#### Records provided
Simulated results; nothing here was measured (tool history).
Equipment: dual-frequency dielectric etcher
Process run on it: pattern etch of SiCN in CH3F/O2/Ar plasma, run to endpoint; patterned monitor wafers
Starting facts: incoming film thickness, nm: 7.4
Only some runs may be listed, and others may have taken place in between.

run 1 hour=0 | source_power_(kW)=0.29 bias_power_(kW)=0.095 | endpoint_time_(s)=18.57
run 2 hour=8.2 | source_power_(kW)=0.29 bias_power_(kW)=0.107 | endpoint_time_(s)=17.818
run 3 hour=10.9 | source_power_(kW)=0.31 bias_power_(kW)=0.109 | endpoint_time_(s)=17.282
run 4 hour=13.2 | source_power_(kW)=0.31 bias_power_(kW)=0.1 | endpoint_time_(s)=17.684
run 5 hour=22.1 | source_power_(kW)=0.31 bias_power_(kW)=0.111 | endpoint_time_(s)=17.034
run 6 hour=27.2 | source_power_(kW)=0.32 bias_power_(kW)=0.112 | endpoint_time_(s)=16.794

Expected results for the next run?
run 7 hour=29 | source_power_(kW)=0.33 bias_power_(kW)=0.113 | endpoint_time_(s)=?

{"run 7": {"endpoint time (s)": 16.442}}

#### Requirement
The first line of the entries above and every line after it, up to and including the line with "run 7 hour=29", should be set down exactly.

#### Written response
Simulated results; nothing here was measured (tool history).
Equipment: dual-frequency dielectric etcher
Process run on it: pattern etch of SiCN in CH3F/O2/Ar plasma, run to endpoint; patterned monitor wafers
Starting facts: incoming film thickness, nm: 7.4
Only some runs may be listed, and others may have taken place in between.

run 1 hour=0 | source_power_(kW)=0.29 bias_power_(kW)=0.095 | endpoint_time_(s)=18.57
run 2 hour=8.2 | source_power_(kW)=0.29 bias_power_(kW)=0.107 | endpoint_time_(s)=17.818
run 3 hour=10.9 | source_power_(kW)=0.31 bias_power_(kW)=0.109 | endpoint_time_(s)=17.282
run 4 hour=13.2 | source_power_(kW)=0.31 bias_power_(kW)=0.1 | endpoint_time_(s)=17.684
run 5 hour=22.1 | source_power_(kW)=0.31 bias_power_(kW)=0.111 | endpoint_time_(s)=17.034
run 6 hour=27.2 | source_power_(kW)=0.32 bias_power_(kW)=0.112 | endpoint_time_(s)=16.794

Expected results for the next run?
run 7 hour=29 | source_power_(kW)=0.33 bias_power_(kW)=0.113 | endpoint_time_(s)=?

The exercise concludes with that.